§ **BRIEF**: Write out the records below once more, exactly and completely.

§ **RECORDS SHOWN**:
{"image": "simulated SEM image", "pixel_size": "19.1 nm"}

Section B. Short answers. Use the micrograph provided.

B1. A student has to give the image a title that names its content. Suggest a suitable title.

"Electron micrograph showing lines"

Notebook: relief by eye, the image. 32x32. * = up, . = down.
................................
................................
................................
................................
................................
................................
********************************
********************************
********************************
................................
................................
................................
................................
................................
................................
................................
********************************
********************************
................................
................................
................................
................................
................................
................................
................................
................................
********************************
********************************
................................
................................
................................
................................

§ **TASK RESPONSE**:
{"image": "simulated SEM image", "pixel_size": "19.1 nm"}

Section B. Short answers. Use the micrograph provided.

B1. A student has to give the image a title that names its content. Suggest a suitable title.

"Electron micrograph showing lines"

Notebook: relief by eye, the image. 32x32. * = up, . = down.
................................
................................
................................
................................
................................
................................
********************************
********************************
********************************
................................
................................
................................
................................
................................
................................
................................
********************************
********************************
................................
................................
................................
................................
................................
................................
................................
................................
********************************
********************************
................................
................................
................................
................................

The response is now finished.